Assignment
Write out the data below exactly, from its first line to the line containing "Kind regards", that line included.

───
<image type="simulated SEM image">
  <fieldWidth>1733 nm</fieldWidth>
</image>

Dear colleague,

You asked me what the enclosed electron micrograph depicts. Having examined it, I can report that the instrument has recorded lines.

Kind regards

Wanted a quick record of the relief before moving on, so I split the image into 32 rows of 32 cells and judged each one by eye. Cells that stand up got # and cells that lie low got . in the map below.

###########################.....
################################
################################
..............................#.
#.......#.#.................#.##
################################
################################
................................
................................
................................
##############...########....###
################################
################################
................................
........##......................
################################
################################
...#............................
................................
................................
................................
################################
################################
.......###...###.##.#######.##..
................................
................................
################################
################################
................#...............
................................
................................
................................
───

Exercise response
<image type="simulated SEM image">
  <fieldWidth>1733 nm</fieldWidth>
</image>

Dear colleague,

You asked me what the enclosed electron micrograph depicts. Having examined it, I can report that the instrument has recorded lines.

Kind regards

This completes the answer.